Only one stretch of the data below is needed. Output the lines from the one with "The next listed" up to and including the one with "Not modelled: the", exactly as they stand.

▶ RECORDED DATA:
--------------------
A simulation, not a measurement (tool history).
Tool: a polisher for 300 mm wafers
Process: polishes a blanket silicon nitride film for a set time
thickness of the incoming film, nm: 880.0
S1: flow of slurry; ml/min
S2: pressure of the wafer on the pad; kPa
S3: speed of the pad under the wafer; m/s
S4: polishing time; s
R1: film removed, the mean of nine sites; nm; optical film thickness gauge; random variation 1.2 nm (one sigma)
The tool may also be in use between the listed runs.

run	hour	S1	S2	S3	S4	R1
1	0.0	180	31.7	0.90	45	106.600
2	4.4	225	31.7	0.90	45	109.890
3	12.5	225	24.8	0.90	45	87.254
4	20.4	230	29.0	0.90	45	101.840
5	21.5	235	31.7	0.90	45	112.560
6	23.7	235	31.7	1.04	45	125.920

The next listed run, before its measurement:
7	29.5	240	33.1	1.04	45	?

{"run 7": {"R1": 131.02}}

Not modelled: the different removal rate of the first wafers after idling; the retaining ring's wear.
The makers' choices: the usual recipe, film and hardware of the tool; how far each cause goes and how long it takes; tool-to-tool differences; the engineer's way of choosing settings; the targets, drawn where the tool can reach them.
--------------------

▶ WRITTEN REPLY:
The next listed run, before its measurement:
7	29.5	240	33.1	1.04	45	?

{"run 7": {"R1": 131.02}}

Not modelled: the different removal rate of the first wafers after idling; the retaining ring's wear.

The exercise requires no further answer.